INFORMATION SHOWN:
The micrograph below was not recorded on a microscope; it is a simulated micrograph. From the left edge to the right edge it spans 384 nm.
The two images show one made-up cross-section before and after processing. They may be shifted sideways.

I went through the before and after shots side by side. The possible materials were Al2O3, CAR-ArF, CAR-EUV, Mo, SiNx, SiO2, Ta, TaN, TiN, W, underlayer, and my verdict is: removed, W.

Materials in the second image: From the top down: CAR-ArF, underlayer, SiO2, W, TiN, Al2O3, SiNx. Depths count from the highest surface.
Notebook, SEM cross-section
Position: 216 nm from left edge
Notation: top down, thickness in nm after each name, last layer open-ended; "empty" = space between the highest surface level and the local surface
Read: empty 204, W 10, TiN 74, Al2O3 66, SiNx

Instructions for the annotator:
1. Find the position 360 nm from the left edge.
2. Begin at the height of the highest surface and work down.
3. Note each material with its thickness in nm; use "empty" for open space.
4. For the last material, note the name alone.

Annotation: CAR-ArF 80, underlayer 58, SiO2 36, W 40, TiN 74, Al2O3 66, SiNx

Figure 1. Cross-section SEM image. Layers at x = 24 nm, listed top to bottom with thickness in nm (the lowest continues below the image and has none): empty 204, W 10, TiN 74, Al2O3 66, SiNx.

EXERCISE: The line containing "Annotation: CAR-ArF 80, underlayer" marks the end. Please print exactly every line from the top of the data to it, both included, and nothing more.

RESPONSE AREA:
The micrograph below was not recorded on a microscope; it is a simulated micrograph. From the left edge to the right edge it spans 384 nm.
The two images show one made-up cross-section before and after processing. They may be shifted sideways.

I went through the before and after shots side by side. The possible materials were Al2O3, CAR-ArF, CAR-EUV, Mo, SiNx, SiO2, Ta, TaN, TiN, W, underlayer, and my verdict is: removed, W.

Materials in the second image: From the top down: CAR-ArF, underlayer, SiO2, W, TiN, Al2O3, SiNx. Depths count from the highest surface.
Notebook, SEM cross-section
Position: 216 nm from left edge
Notation: top down, thickness in nm after each name, last layer open-ended; "empty" = space between the highest surface level and the local surface
Read: empty 204, W 10, TiN 74, Al2O3 66, SiNx

Instructions for the annotator:
1. Find the position 360 nm from the left edge.
2. Begin at the height of the highest surface and work down.
3. Note each material with its thickness in nm; use "empty" for open space.
4. For the last material, note the name alone.

Annotation: CAR-ArF 80, underlayer 58, SiO2 36, W 40, TiN 74, Al2O3 66, SiNx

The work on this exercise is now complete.